^^^^^^^^

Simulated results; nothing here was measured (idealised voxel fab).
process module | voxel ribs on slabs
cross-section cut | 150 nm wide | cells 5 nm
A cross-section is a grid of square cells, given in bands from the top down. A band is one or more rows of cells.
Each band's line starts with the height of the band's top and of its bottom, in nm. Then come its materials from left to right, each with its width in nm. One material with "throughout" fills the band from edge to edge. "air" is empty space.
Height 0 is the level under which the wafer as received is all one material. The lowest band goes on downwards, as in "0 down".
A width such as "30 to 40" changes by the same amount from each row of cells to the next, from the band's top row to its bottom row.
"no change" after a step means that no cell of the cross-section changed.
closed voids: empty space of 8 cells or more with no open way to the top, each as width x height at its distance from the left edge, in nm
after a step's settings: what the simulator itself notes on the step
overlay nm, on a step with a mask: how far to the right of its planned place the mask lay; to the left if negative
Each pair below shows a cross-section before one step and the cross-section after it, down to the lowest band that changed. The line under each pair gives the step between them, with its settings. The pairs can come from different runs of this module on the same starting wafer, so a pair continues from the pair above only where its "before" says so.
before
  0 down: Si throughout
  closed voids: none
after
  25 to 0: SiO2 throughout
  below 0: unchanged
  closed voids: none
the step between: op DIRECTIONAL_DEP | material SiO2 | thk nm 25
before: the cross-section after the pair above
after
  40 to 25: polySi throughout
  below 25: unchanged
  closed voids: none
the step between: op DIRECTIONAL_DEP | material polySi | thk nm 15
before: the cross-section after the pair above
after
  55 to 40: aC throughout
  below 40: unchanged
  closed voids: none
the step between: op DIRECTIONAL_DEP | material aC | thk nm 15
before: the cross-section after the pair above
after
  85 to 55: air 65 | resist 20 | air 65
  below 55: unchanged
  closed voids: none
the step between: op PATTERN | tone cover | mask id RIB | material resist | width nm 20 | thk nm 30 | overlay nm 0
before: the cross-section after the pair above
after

^^^^^^^^

> ASSIGNMENT:
Beginning with the line above that contains "the step between: op DIRECTIONAL_DEP | material aC", copy each line exactly up to and including the line that contains "the step between: op PATTERN", and go no further.

> WRITTEN ANSWER:
the step between: op DIRECTIONAL_DEP | material aC | thk nm 15
before: the cross-section after the pair above
after
  85 to 55: air 65 | resist 20 | air 65
  below 55: unchanged
  closed voids: none
the step between: op PATTERN | tone cover | mask id RIB | material resist | width nm 20 | thk nm 30 | overlay nm 0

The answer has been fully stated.